ACTIVITY:
In the entries that follow, the lines from the one with "A wafer's yield" through the one with "lots that met" are the ones to write out, exactly and with both ends included. Nothing else should appear.

::::::

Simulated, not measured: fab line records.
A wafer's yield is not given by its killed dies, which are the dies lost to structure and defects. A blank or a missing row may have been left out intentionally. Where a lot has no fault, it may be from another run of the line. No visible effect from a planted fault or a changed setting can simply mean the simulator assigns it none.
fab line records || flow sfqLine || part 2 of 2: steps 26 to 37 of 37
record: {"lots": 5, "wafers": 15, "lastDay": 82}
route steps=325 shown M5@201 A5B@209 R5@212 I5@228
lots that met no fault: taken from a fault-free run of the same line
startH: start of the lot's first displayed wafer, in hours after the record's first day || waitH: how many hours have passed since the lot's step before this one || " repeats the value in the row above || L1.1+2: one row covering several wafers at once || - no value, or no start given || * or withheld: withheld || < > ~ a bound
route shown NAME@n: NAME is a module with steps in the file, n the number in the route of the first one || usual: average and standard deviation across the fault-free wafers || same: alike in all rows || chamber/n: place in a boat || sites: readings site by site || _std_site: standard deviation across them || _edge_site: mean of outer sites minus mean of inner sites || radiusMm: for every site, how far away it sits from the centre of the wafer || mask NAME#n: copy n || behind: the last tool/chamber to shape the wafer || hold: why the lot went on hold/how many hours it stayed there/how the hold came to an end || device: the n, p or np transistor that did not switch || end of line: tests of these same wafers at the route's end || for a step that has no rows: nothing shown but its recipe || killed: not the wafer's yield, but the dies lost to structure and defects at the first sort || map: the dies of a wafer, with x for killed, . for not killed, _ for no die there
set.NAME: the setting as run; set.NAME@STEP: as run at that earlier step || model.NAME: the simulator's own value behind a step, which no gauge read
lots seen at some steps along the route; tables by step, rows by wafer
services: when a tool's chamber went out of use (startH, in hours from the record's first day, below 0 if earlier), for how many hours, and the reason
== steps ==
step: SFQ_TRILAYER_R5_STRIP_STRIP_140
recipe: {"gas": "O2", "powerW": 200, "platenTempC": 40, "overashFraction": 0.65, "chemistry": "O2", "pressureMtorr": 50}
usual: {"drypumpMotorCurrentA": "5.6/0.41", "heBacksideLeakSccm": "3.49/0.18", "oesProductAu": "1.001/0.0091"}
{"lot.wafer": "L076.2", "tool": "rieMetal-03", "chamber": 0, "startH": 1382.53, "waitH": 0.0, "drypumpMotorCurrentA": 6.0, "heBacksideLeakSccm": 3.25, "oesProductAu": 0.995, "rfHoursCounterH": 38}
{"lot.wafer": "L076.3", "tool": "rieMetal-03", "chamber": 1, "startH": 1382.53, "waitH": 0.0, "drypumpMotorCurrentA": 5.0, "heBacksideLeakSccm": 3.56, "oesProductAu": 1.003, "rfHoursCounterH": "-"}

::::::

EXERCISE RESULT:
A wafer's yield is not given by its killed dies, which are the dies lost to structure and defects. A blank or a missing row may have been left out intentionally. Where a lot has no fault, it may be from another run of the line. No visible effect from a planted fault or a changed setting can simply mean the simulator assigns it none.
fab line records || flow sfqLine || part 2 of 2: steps 26 to 37 of 37
record: {"lots": 5, "wafers": 15, "lastDay": 82}
route steps=325 shown M5@201 A5B@209 R5@212 I5@228
lots that met no fault: taken from a fault-free run of the same line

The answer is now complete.